Requirement:
From the first line of the records below through the line containing "Usual settings: time", copy everything exactly and nothing more.

─── Record set ───

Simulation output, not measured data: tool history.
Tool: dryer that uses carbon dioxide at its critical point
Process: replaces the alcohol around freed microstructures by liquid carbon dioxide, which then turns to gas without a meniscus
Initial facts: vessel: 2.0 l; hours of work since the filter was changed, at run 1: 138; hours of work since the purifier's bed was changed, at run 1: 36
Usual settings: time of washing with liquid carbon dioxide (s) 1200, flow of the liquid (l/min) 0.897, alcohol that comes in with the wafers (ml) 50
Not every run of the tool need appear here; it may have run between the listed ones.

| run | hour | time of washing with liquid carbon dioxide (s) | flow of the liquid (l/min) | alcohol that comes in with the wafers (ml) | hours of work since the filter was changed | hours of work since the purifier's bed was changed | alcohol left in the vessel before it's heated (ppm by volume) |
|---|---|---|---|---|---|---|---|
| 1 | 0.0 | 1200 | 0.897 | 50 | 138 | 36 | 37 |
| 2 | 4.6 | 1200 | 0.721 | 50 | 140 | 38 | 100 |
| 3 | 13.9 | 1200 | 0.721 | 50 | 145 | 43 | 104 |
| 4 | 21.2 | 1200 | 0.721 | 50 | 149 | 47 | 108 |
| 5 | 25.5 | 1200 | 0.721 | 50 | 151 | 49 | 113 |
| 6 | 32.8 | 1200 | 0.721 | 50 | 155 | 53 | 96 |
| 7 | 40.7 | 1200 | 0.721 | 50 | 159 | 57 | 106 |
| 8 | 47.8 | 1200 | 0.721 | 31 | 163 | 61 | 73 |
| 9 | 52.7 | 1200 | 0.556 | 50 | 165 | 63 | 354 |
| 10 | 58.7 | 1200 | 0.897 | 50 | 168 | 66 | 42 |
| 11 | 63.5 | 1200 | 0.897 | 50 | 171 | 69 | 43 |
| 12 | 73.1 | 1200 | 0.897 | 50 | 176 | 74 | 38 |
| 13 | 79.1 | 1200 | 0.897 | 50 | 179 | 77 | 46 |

───

Task answer:
Simulation output, not measured data: tool history.
Tool: dryer that uses carbon dioxide at its critical point
Process: replaces the alcohol around freed microstructures by liquid carbon dioxide, which then turns to gas without a meniscus
Initial facts: vessel: 2.0 l; hours of work since the filter was changed, at run 1: 138; hours of work since the purifier's bed was changed, at run 1: 36
Usual settings: time of washing with liquid carbon dioxide (s) 1200, flow of the liquid (l/min) 0.897, alcohol that comes in with the wafers (ml) 50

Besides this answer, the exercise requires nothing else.